→ **Action item**
The whole listing below should be output again, word for word.

→ **Information**
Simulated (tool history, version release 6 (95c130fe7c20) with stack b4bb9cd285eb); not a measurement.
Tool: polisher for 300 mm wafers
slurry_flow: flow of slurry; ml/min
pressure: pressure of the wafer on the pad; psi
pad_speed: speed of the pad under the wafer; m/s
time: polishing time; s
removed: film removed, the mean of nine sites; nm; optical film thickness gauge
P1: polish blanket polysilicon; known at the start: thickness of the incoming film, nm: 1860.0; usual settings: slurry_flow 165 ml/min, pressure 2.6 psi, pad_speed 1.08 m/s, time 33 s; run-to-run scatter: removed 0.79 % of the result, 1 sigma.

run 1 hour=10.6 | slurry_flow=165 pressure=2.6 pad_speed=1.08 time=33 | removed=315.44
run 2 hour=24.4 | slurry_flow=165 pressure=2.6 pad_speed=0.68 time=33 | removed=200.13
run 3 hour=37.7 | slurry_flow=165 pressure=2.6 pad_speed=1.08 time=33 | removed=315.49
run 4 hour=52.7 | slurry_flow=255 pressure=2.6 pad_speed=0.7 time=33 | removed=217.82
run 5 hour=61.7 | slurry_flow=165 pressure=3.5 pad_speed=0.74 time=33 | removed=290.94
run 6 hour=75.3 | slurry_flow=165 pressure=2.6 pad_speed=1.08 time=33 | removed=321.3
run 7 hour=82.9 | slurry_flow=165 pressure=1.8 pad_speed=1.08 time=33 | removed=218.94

→ **Task answer**
Simulated (tool history, version release 6 (95c130fe7c20) with stack b4bb9cd285eb); not a measurement.
Tool: polisher for 300 mm wafers
slurry_flow: flow of slurry; ml/min
pressure: pressure of the wafer on the pad; psi
pad_speed: speed of the pad under the wafer; m/s
time: polishing time; s
removed: film removed, the mean of nine sites; nm; optical film thickness gauge
P1: polish blanket polysilicon; known at the start: thickness of the incoming film, nm: 1860.0; usual settings: slurry_flow 165 ml/min, pressure 2.6 psi, pad_speed 1.08 m/s, time 33 s; run-to-run scatter: removed 0.79 % of the result, 1 sigma.

run 1 hour=10.6 | slurry_flow=165 pressure=2.6 pad_speed=1.08 time=33 | removed=315.44
run 2 hour=24.4 | slurry_flow=165 pressure=2.6 pad_speed=0.68 time=33 | removed=200.13
run 3 hour=37.7 | slurry_flow=165 pressure=2.6 pad_speed=1.08 time=33 | removed=315.49
run 4 hour=52.7 | slurry_flow=255 pressure=2.6 pad_speed=0.7 time=33 | removed=217.82
run 5 hour=61.7 | slurry_flow=165 pressure=3.5 pad_speed=0.74 time=33 | removed=290.94
run 6 hour=75.3 | slurry_flow=165 pressure=2.6 pad_speed=1.08 time=33 | removed=321.3
run 7 hour=82.9 | slurry_flow=165 pressure=1.8 pad_speed=1.08 time=33 | removed=218.94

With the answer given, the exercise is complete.